- _Work request_: Up to and including the line with "The caption should", copy the records below exactly from their first line.

- _Supplied data_:
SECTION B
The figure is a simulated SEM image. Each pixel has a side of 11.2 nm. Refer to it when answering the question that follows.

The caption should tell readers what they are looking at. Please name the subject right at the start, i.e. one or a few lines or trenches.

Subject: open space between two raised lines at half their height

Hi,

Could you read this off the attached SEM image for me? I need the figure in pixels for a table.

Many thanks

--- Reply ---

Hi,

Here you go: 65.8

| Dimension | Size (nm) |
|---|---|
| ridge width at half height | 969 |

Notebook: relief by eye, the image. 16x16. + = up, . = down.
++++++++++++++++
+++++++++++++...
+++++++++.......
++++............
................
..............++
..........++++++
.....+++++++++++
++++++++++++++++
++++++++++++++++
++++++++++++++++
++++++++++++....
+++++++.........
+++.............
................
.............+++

- _Task solution_:
SECTION B
The figure is a simulated SEM image. Each pixel has a side of 11.2 nm. Refer to it when answering the question that follows.

The caption should tell readers what they are looking at. Please name the subject right at the start, i.e. one or a few lines or trenches.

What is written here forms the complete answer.